-- -- --
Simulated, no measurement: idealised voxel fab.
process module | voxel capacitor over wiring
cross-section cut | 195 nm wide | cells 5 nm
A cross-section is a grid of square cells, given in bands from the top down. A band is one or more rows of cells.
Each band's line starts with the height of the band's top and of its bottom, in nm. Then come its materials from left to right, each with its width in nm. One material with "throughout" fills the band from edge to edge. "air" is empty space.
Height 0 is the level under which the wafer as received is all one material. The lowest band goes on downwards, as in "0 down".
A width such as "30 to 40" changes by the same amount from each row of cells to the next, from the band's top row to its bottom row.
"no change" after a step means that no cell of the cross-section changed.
-- -- --

* [Work task]
Please return the records above in their exact form.

* [Exercise solution]
Simulated, no measurement: idealised voxel fab.
process module | voxel capacitor over wiring
cross-section cut | 195 nm wide | cells 5 nm
A cross-section is a grid of square cells, given in bands from the top down. A band is one or more rows of cells.
Each band's line starts with the height of the band's top and of its bottom, in nm. Then come its materials from left to right, each with its width in nm. One material with "throughout" fills the band from edge to edge. "air" is empty space.
Height 0 is the level under which the wafer as received is all one material. The lowest band goes on downwards, as in "0 down".
A width such as "30 to 40" changes by the same amount from each row of cells to the next, from the band's top row to its bottom row.
"no change" after a step means that no cell of the cross-section changed.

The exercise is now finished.